↓

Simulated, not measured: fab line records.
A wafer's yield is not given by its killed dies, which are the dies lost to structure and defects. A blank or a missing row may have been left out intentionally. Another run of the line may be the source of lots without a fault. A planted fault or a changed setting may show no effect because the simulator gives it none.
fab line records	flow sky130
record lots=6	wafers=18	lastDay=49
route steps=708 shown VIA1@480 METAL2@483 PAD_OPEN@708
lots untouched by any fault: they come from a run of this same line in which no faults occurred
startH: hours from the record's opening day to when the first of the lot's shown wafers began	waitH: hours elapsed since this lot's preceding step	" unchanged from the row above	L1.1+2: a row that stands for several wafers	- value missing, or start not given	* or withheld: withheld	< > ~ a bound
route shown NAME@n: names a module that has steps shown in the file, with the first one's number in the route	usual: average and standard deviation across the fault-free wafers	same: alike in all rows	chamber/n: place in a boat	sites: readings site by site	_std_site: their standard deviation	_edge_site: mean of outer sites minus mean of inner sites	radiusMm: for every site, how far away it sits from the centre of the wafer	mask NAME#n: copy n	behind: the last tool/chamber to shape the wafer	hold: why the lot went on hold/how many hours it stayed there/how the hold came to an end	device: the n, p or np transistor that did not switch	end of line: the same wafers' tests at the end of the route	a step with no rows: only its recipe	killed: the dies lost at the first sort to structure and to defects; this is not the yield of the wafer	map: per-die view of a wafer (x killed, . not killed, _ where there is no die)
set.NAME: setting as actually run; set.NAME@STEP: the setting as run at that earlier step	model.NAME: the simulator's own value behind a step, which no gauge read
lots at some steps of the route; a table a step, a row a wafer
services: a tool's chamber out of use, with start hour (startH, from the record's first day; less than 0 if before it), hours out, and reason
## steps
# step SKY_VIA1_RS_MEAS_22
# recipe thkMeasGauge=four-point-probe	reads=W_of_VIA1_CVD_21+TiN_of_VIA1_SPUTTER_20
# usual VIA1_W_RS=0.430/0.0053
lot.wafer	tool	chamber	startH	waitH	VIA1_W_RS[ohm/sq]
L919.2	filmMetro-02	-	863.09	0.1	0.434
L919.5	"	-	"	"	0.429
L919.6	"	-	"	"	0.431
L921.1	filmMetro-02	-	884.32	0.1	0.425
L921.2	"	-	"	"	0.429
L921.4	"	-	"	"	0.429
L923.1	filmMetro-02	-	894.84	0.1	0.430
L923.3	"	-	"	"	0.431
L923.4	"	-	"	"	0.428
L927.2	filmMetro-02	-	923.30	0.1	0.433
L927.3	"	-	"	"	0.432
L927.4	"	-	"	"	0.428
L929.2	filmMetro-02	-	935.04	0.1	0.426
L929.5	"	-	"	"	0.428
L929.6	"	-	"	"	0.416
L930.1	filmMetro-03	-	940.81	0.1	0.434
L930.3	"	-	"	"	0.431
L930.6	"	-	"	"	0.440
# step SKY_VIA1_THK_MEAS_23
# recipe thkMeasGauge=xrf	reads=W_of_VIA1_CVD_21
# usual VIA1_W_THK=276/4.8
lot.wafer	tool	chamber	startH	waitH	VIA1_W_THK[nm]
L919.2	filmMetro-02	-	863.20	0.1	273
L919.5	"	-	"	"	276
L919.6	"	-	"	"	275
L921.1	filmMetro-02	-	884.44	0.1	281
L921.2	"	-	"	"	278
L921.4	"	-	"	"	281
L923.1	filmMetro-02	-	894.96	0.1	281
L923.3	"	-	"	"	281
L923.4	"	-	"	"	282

↑

Requirement: Starting at the first line of the listing, retype every line up to and including the one with "A wafer's yield".

Exercise response:
Simulated, not measured: fab line records.
A wafer's yield is not given by its killed dies, which are the dies lost to structure and defects. A blank or a missing row may have been left out intentionally. Another run of the line may be the source of lots without a fault. A planted fault or a changed setting may show no effect because the simulator gives it none.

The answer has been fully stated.